· · · · · · ·

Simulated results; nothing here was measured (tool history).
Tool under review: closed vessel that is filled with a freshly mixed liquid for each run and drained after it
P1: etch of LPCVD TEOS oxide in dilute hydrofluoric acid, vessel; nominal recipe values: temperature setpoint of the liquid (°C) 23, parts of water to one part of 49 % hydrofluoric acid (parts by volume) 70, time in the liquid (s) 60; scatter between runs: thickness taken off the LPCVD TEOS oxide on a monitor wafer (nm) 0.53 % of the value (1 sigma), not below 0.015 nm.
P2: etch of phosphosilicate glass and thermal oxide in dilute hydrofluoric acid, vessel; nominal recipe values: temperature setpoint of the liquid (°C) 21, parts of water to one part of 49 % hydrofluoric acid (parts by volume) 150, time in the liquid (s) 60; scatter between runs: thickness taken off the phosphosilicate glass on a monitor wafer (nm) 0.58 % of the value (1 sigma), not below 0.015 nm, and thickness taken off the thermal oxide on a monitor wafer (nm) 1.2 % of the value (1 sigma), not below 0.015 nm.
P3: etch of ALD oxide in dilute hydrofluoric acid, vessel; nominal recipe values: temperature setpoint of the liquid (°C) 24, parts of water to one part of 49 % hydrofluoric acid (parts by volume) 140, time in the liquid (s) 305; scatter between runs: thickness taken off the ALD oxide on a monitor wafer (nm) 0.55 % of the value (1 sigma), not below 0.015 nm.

· · · · · · ·

WORK REQUEST:
Repeat the material in full, exactly as it reads.

PROBLEM SOLUTION:
Simulated results; nothing here was measured (tool history).
Tool under review: closed vessel that is filled with a freshly mixed liquid for each run and drained after it
P1: etch of LPCVD TEOS oxide in dilute hydrofluoric acid, vessel; nominal recipe values: temperature setpoint of the liquid (°C) 23, parts of water to one part of 49 % hydrofluoric acid (parts by volume) 70, time in the liquid (s) 60; scatter between runs: thickness taken off the LPCVD TEOS oxide on a monitor wafer (nm) 0.53 % of the value (1 sigma), not below 0.015 nm.
P2: etch of phosphosilicate glass and thermal oxide in dilute hydrofluoric acid, vessel; nominal recipe values: temperature setpoint of the liquid (°C) 21, parts of water to one part of 49 % hydrofluoric acid (parts by volume) 150, time in the liquid (s) 60; scatter between runs: thickness taken off the phosphosilicate glass on a monitor wafer (nm) 0.58 % of the value (1 sigma), not below 0.015 nm, and thickness taken off the thermal oxide on a monitor wafer (nm) 1.2 % of the value (1 sigma), not below 0.015 nm.
P3: etch of ALD oxide in dilute hydrofluoric acid, vessel; nominal recipe values: temperature setpoint of the liquid (°C) 24, parts of water to one part of 49 % hydrofluoric acid (parts by volume) 140, time in the liquid (s) 305; scatter between runs: thickness taken off the ALD oxide on a monitor wafer (nm) 0.55 % of the value (1 sigma), not below 0.015 nm.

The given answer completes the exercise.